● **Dataset excerpts**:
----------

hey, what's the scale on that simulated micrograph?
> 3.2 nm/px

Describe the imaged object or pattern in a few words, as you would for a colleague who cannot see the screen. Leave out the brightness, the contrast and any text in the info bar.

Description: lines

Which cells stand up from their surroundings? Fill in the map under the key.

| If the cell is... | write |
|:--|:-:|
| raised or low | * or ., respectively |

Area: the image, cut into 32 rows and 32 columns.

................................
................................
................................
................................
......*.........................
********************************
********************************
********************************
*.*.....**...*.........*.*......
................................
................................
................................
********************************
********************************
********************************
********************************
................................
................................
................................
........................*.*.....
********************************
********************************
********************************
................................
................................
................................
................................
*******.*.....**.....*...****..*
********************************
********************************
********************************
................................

----------

● **Brief**:
Each record above is to be reproduced word for word.

● **Response area**:
hey, what's the scale on that simulated micrograph?
> 3.2 nm/px

Describe the imaged object or pattern in a few words, as you would for a colleague who cannot see the screen. Leave out the brightness, the contrast and any text in the info bar.

Description: lines

Which cells stand up from their surroundings? Fill in the map under the key.

| If the cell is... | write |
|:--|:-:|
| raised or low | * or ., respectively |

Area: the image, cut into 32 rows and 32 columns.

................................
................................
................................
................................
......*.........................
********************************
********************************
********************************
*.*.....**...*.........*.*......
................................
................................
................................
********************************
********************************
********************************
********************************
................................
................................
................................
........................*.*.....
********************************
********************************
********************************
................................
................................
................................
................................
*******.*.....**.....*...****..*
********************************
********************************
********************************
................................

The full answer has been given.